▸ Task item: Set out exactly, line by line, the stretch of data below that begins at the line containing "fab line records | flow sky130" and ends at the line containing "lots that met", with both ends kept.

▸ Record extracts:
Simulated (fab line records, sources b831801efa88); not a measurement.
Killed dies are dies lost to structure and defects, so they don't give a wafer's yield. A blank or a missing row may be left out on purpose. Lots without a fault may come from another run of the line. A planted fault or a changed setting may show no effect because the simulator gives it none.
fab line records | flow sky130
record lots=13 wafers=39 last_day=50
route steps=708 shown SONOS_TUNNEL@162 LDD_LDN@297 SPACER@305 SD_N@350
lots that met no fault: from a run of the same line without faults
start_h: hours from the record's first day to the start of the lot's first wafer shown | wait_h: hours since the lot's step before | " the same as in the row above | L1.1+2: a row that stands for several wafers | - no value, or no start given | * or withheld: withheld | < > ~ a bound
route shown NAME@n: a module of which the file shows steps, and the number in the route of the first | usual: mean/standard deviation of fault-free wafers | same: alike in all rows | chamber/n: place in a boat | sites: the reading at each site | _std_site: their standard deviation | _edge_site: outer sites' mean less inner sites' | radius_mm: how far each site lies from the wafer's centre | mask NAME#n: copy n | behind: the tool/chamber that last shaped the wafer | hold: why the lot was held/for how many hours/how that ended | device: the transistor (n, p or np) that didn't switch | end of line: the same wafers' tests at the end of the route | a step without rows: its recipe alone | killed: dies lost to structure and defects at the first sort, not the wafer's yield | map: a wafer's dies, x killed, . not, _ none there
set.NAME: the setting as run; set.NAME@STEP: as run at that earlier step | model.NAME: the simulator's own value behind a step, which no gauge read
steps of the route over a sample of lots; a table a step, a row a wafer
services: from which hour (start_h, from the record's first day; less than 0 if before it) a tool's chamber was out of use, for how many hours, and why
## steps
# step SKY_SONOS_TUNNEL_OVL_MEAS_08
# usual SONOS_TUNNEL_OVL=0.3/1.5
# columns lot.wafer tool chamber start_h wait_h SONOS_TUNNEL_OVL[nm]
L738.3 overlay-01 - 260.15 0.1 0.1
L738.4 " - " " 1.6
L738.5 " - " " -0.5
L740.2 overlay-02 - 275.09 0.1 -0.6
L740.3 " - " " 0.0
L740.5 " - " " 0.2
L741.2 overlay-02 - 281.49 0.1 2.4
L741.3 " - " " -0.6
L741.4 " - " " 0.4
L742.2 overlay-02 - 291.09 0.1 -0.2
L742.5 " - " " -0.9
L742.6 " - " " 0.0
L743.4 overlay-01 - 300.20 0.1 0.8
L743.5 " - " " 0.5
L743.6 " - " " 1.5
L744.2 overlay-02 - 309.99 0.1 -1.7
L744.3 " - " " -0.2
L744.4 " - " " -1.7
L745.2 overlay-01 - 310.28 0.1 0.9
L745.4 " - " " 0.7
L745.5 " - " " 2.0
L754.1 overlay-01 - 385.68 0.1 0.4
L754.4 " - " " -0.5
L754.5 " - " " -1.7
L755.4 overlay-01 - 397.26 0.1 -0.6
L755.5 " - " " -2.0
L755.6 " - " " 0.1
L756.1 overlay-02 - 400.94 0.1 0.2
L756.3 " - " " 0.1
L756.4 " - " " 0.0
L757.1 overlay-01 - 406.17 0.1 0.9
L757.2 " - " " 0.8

▸ Expected answer:
fab line records | flow sky130
record lots=13 wafers=39 last_day=50
route steps=708 shown SONOS_TUNNEL@162 LDD_LDN@297 SPACER@305 SD_N@350
lots that met no fault: from a run of the same line without faults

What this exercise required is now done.